════

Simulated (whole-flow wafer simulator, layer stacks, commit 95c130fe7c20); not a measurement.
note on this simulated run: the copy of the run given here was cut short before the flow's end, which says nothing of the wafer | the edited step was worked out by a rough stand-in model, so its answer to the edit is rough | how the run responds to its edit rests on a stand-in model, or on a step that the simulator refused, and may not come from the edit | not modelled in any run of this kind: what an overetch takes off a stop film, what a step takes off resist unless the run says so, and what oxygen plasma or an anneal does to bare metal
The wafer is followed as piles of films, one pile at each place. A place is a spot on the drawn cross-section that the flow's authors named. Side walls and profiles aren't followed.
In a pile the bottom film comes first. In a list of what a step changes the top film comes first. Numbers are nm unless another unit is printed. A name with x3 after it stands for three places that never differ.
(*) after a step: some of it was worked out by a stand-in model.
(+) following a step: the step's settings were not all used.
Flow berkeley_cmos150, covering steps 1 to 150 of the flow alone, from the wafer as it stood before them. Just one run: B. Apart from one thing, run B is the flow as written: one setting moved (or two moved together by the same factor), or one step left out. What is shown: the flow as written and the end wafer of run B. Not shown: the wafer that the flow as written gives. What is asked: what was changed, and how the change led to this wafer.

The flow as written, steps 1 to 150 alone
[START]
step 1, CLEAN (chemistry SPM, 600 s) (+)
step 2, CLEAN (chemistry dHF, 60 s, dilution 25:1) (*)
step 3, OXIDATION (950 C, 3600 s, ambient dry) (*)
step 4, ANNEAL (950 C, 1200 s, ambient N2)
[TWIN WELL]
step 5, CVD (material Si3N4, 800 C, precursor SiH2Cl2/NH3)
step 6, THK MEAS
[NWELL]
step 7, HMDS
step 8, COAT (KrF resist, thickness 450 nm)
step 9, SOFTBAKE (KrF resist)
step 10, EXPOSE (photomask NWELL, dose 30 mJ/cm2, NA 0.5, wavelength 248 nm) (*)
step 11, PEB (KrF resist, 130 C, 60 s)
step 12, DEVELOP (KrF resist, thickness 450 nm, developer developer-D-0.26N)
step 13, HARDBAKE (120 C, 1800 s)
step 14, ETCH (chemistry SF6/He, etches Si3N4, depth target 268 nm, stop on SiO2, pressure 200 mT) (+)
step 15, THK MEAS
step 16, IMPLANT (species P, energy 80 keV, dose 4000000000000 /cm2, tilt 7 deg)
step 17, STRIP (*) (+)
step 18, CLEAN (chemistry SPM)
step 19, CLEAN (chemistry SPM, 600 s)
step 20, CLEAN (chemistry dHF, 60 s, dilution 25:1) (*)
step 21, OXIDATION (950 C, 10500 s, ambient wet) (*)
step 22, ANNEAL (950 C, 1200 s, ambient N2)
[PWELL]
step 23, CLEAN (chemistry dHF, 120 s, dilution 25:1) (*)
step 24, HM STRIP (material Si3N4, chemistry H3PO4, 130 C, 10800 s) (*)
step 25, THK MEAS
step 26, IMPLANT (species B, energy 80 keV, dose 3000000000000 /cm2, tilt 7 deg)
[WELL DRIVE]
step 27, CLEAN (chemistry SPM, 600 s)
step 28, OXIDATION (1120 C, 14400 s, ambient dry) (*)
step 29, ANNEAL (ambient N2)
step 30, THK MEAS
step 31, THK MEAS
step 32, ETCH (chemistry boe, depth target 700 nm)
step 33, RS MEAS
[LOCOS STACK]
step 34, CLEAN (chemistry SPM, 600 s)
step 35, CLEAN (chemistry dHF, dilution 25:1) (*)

════

#### [Work order]
Look above for the line with "step 22, ANNEAL (950 C, 1200 s, ambient N2)" and the line with "step 34, CLEAN (chemistry SPM, 600 s)", and reproduce exactly those two lines plus every line between, nothing more.

#### [Response box]
step 22, ANNEAL (950 C, 1200 s, ambient N2)
[PWELL]
step 23, CLEAN (chemistry dHF, 120 s, dilution 25:1) (*)
step 24, HM STRIP (material Si3N4, chemistry H3PO4, 130 C, 10800 s) (*)
step 25, THK MEAS
step 26, IMPLANT (species B, energy 80 keV, dose 3000000000000 /cm2, tilt 7 deg)
[WELL DRIVE]
step 27, CLEAN (chemistry SPM, 600 s)
step 28, OXIDATION (1120 C, 14400 s, ambient dry) (*)
step 29, ANNEAL (ambient N2)
step 30, THK MEAS
step 31, THK MEAS
step 32, ETCH (chemistry boe, depth target 700 nm)
step 33, RS MEAS
[LOCOS STACK]
step 34, CLEAN (chemistry SPM, 600 s)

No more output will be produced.